Work request =>
Only one stretch of the records below is wanted: the lines from the one holding "Killed dies are" through the one holding "lots that met". Return it exactly, both ends included.

Excerpted data =>
· · · ·

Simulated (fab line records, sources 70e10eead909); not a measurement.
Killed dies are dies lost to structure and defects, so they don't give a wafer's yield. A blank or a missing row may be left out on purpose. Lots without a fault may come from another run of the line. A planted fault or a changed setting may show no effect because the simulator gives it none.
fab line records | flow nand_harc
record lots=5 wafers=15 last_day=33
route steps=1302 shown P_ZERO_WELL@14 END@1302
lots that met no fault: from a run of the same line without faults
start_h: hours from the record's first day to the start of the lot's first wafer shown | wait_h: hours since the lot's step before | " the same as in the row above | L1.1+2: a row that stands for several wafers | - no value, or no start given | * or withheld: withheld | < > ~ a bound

· · · ·

Your response =>
Killed dies are dies lost to structure and defects, so they don't give a wafer's yield. A blank or a missing row may be left out on purpose. Lots without a fault may come from another run of the line. A planted fault or a changed setting may show no effect because the simulator gives it none.
fab line records | flow nand_harc
record lots=5 wafers=15 last_day=33
route steps=1302 shown P_ZERO_WELL@14 END@1302
lots that met no fault: from a run of the same line without faults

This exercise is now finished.